=== ASSIGNMENT ===
Your output must be a faithful copy of the listing underneath.

=== RECORD EXCERPTS ===

+++

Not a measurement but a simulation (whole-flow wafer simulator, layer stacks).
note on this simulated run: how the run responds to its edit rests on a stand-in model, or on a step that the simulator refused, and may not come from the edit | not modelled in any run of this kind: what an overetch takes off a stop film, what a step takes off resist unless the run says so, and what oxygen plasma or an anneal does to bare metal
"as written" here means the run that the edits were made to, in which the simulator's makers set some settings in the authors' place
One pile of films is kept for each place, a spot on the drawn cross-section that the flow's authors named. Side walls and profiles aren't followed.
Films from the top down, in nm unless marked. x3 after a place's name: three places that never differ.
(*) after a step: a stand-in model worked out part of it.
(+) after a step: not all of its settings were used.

+++

=== TASK SOLUTION ===
Not a measurement but a simulation (whole-flow wafer simulator, layer stacks).
note on this simulated run: how the run responds to its edit rests on a stand-in model, or on a step that the simulator refused, and may not come from the edit | not modelled in any run of this kind: what an overetch takes off a stop film, what a step takes off resist unless the run says so, and what oxygen plasma or an anneal does to bare metal
"as written" here means the run that the edits were made to, in which the simulator's makers set some settings in the authors' place
One pile of films is kept for each place, a spot on the drawn cross-section that the flow's authors named. Side walls and profiles aren't followed.
Films from the top down, in nm unless marked. x3 after a place's name: three places that never differ.
(*) after a step: a stand-in model worked out part of it.
(+) after a step: not all of its settings were used.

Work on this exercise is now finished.